## Exercise:
From the records below, extract only the lines running from the line with "Task: find the" to the line with "The critical dimension", both lines included, reproducing them exactly.

## Data extracts:

══════════

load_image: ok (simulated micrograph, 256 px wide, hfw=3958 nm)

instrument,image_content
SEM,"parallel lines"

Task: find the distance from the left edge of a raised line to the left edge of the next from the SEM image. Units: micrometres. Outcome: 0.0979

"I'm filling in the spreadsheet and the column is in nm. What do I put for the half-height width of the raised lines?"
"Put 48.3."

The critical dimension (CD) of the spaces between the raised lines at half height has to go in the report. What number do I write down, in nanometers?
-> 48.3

══════════

## Task solution:
Task: find the distance from the left edge of a raised line to the left edge of the next from the SEM image. Units: micrometres. Outcome: 0.0979

"I'm filling in the spreadsheet and the column is in nm. What do I put for the half-height width of the raised lines?"
"Put 48.3."

The critical dimension (CD) of the spaces between the raised lines at half height has to go in the report. What number do I write down, in nanometers?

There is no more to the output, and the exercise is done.